◇ ◇ ◇ ◇ ◇

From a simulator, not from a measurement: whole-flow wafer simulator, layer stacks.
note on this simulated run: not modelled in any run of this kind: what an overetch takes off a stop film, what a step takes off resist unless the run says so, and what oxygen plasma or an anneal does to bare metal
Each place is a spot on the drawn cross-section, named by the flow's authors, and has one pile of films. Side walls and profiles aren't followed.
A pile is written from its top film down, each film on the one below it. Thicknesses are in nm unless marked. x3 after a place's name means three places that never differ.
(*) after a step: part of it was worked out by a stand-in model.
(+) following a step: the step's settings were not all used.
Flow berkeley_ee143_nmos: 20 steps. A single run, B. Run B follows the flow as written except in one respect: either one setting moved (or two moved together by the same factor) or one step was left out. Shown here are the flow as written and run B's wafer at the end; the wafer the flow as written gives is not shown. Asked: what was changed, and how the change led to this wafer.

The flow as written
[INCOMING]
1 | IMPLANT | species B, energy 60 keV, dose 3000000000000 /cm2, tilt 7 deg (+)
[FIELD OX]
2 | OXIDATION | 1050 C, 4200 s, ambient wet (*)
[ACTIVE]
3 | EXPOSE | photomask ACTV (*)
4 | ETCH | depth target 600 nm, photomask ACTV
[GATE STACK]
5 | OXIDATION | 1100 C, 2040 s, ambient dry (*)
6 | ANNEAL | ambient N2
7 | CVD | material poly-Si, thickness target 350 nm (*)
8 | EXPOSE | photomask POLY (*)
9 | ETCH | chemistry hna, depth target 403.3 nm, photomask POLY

◇ ◇ ◇ ◇ ◇

Required action:
Reproduce each entry exactly, with nothing missing.

Task result:
From a simulator, not from a measurement: whole-flow wafer simulator, layer stacks.
note on this simulated run: not modelled in any run of this kind: what an overetch takes off a stop film, what a step takes off resist unless the run says so, and what oxygen plasma or an anneal does to bare metal
Each place is a spot on the drawn cross-section, named by the flow's authors, and has one pile of films. Side walls and profiles aren't followed.
A pile is written from its top film down, each film on the one below it. Thicknesses are in nm unless marked. x3 after a place's name means three places that never differ.
(*) after a step: part of it was worked out by a stand-in model.
(+) following a step: the step's settings were not all used.
Flow berkeley_ee143_nmos: 20 steps. A single run, B. Run B follows the flow as written except in one respect: either one setting moved (or two moved together by the same factor) or one step was left out. Shown here are the flow as written and run B's wafer at the end; the wafer the flow as written gives is not shown. Asked: what was changed, and how the change led to this wafer.

The flow as written
[INCOMING]
1 | IMPLANT | species B, energy 60 keV, dose 3000000000000 /cm2, tilt 7 deg (+)
[FIELD OX]
2 | OXIDATION | 1050 C, 4200 s, ambient wet (*)
[ACTIVE]
3 | EXPOSE | photomask ACTV (*)
4 | ETCH | depth target 600 nm, photomask ACTV
[GATE STACK]
5 | OXIDATION | 1100 C, 2040 s, ambient dry (*)
6 | ANNEAL | ambient N2
7 | CVD | material poly-Si, thickness target 350 nm (*)
8 | EXPOSE | photomask POLY (*)
9 | ETCH | chemistry hna, depth target 403.3 nm, photomask POLY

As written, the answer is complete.